··· Entries shown

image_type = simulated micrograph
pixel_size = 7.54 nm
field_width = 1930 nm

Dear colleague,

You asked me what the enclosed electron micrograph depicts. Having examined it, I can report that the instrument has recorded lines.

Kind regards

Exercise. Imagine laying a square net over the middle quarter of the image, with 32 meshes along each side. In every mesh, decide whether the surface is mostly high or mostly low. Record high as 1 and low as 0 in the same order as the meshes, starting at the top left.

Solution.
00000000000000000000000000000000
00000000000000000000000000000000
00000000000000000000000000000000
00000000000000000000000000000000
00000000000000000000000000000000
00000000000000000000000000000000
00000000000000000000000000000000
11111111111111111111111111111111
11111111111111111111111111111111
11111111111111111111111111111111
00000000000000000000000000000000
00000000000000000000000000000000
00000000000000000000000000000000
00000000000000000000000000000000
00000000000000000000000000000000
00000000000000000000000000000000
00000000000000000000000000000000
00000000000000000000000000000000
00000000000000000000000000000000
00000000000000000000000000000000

······

Assigned task:
In full and without changes, give the data above once more.

Result:
image_type = simulated micrograph
pixel_size = 7.54 nm
field_width = 1930 nm

Dear colleague,

You asked me what the enclosed electron micrograph depicts. Having examined it, I can report that the instrument has recorded lines.

Kind regards

Exercise. Imagine laying a square net over the middle quarter of the image, with 32 meshes along each side. In every mesh, decide whether the surface is mostly high or mostly low. Record high as 1 and low as 0 in the same order as the meshes, starting at the top left.

Solution.
00000000000000000000000000000000
00000000000000000000000000000000
00000000000000000000000000000000
00000000000000000000000000000000
00000000000000000000000000000000
00000000000000000000000000000000
00000000000000000000000000000000
11111111111111111111111111111111
11111111111111111111111111111111
11111111111111111111111111111111
00000000000000000000000000000000
00000000000000000000000000000000
00000000000000000000000000000000
00000000000000000000000000000000
00000000000000000000000000000000
00000000000000000000000000000000
00000000000000000000000000000000
00000000000000000000000000000000
00000000000000000000000000000000
00000000000000000000000000000000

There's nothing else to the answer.